● **Assigned task**: Nothing should be output except the lines from the top of the material below through the line that contains "0 of 7 placed", each exactly as written.

● **Dataset content**:
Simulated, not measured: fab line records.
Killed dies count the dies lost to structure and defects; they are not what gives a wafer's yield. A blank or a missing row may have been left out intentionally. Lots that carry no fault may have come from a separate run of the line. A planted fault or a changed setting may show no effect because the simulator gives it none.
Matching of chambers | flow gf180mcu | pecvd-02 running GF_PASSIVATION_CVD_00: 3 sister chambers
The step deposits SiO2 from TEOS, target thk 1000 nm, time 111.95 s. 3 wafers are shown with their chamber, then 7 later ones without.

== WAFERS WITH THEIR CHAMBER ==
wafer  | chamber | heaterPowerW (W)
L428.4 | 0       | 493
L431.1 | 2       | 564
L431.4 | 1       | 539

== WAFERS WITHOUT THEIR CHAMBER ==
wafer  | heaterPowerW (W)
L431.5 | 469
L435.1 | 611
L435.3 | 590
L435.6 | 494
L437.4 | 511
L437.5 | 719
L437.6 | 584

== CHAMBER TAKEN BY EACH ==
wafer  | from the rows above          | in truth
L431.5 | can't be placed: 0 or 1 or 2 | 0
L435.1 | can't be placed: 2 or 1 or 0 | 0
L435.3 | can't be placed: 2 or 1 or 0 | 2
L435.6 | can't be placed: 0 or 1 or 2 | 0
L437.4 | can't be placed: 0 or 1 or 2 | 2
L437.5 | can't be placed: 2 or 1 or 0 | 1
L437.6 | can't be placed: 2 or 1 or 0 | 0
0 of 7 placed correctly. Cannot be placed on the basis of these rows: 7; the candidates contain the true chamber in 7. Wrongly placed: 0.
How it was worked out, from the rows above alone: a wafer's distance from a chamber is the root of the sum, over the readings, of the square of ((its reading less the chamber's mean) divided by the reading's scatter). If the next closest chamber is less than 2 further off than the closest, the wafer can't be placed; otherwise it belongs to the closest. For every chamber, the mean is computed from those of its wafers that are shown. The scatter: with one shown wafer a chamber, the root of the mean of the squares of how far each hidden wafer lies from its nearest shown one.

● **Problem solution**:
Simulated, not measured: fab line records.
Killed dies count the dies lost to structure and defects; they are not what gives a wafer's yield. A blank or a missing row may have been left out intentionally. Lots that carry no fault may have come from a separate run of the line. A planted fault or a changed setting may show no effect because the simulator gives it none.
Matching of chambers | flow gf180mcu | pecvd-02 running GF_PASSIVATION_CVD_00: 3 sister chambers
The step deposits SiO2 from TEOS, target thk 1000 nm, time 111.95 s. 3 wafers are shown with their chamber, then 7 later ones without.

== WAFERS WITH THEIR CHAMBER ==
wafer  | chamber | heaterPowerW (W)
L428.4 | 0       | 493
L431.1 | 2       | 564
L431.4 | 1       | 539

== WAFERS WITHOUT THEIR CHAMBER ==
wafer  | heaterPowerW (W)
L431.5 | 469
L435.1 | 611
L435.3 | 590
L435.6 | 494
L437.4 | 511
L437.5 | 719
L437.6 | 584

== CHAMBER TAKEN BY EACH ==
wafer  | from the rows above          | in truth
L431.5 | can't be placed: 0 or 1 or 2 | 0
L435.1 | can't be placed: 2 or 1 or 0 | 0
L435.3 | can't be placed: 2 or 1 or 0 | 2
L435.6 | can't be placed: 0 or 1 or 2 | 0
L437.4 | can't be placed: 0 or 1 or 2 | 2
L437.5 | can't be placed: 2 or 1 or 0 | 1
L437.6 | can't be placed: 2 or 1 or 0 | 0
0 of 7 placed correctly. Cannot be placed on the basis of these rows: 7; the candidates contain the true chamber in 7. Wrongly placed: 0.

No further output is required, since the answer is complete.